DATASET CONTENT:
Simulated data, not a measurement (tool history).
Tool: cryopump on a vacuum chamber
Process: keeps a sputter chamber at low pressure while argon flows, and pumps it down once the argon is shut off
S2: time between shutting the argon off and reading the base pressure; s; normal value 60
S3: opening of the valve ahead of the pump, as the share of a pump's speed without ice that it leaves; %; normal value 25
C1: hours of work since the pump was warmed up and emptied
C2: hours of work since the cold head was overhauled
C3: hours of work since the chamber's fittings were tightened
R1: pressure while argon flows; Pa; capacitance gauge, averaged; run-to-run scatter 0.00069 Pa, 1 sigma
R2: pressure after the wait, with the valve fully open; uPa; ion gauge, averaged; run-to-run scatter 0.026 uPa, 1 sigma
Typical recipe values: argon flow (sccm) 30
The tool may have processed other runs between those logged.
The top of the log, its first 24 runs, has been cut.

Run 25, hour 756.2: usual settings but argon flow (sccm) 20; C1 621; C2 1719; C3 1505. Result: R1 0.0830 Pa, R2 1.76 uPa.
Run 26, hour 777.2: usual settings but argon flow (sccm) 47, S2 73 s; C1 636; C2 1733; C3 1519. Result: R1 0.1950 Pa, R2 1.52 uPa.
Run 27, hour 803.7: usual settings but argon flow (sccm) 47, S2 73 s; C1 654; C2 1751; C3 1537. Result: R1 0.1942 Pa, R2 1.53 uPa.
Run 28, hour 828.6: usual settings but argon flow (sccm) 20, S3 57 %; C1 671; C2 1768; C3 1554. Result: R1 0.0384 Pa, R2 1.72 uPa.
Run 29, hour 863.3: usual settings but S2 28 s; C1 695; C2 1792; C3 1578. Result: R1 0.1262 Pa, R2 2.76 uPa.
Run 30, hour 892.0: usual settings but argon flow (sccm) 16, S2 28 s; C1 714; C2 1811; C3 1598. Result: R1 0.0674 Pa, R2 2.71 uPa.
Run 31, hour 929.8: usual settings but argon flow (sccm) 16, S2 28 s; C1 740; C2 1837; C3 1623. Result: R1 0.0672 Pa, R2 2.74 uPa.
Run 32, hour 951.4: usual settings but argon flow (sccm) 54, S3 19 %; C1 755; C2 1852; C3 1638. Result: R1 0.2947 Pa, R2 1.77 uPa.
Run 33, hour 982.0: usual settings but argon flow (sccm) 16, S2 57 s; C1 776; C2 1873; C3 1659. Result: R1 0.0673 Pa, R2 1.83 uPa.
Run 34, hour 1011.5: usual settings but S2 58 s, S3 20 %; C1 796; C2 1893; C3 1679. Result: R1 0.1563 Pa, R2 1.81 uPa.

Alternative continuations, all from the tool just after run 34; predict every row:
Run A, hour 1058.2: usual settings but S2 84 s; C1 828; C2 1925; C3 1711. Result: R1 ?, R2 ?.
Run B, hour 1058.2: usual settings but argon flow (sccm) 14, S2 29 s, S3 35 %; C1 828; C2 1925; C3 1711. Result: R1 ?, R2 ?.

ACTIVITY:
The required output is every line above from the one with "Alternative continuations, all" down to the one with "Run A, hour", restated word for word, ends included.

EXERCISE RESULT:
Alternative continuations, all from the tool just after run 34; predict every row:
Run A, hour 1058.2: usual settings but S2 84 s; C1 828; C2 1925; C3 1711. Result: R1 ?, R2 ?.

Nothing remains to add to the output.